◆ **Requirement**: Please write out the listing beneath this sentence exactly, from its first line to the line with "So if you see", and stop there.

-=-=-

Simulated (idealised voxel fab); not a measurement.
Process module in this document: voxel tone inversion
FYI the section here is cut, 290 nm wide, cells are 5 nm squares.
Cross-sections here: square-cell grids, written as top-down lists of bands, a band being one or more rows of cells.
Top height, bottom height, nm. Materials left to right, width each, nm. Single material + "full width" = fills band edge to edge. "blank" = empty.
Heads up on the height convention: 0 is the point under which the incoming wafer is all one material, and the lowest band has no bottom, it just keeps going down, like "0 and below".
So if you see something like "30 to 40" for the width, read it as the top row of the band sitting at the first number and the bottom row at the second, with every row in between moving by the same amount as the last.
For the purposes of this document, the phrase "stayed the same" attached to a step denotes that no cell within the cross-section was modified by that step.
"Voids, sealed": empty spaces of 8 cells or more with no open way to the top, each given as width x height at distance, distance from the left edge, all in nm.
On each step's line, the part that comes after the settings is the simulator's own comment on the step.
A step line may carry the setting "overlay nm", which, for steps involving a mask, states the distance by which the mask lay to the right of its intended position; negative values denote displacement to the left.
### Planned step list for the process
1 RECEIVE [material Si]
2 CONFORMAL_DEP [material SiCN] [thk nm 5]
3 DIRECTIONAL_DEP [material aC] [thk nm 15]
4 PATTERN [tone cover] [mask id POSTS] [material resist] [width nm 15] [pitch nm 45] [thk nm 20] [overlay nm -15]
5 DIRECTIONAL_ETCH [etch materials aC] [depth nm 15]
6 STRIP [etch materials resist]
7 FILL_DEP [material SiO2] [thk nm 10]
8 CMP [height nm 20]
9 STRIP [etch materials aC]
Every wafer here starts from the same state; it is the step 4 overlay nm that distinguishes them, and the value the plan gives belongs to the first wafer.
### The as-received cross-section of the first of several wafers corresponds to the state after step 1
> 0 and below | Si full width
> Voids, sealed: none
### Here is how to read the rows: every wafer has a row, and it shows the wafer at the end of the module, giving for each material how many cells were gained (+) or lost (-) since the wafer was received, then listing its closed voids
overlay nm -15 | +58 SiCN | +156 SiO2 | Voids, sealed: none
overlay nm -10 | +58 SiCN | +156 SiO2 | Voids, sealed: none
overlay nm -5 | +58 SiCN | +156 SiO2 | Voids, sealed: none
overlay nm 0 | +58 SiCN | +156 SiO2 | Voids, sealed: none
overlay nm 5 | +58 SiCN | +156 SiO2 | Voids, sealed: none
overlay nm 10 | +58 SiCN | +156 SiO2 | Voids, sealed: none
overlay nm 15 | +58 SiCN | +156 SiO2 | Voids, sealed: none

-=-=-

◆ **Exercise output**:
Simulated (idealised voxel fab); not a measurement.
Process module in this document: voxel tone inversion
FYI the section here is cut, 290 nm wide, cells are 5 nm squares.
Cross-sections here: square-cell grids, written as top-down lists of bands, a band being one or more rows of cells.
Top height, bottom height, nm. Materials left to right, width each, nm. Single material + "full width" = fills band edge to edge. "blank" = empty.
Heads up on the height convention: 0 is the point under which the incoming wafer is all one material, and the lowest band has no bottom, it just keeps going down, like "0 and below".
So if you see something like "30 to 40" for the width, read it as the top row of the band sitting at the first number and the bottom row at the second, with every row in between moving by the same amount as the last.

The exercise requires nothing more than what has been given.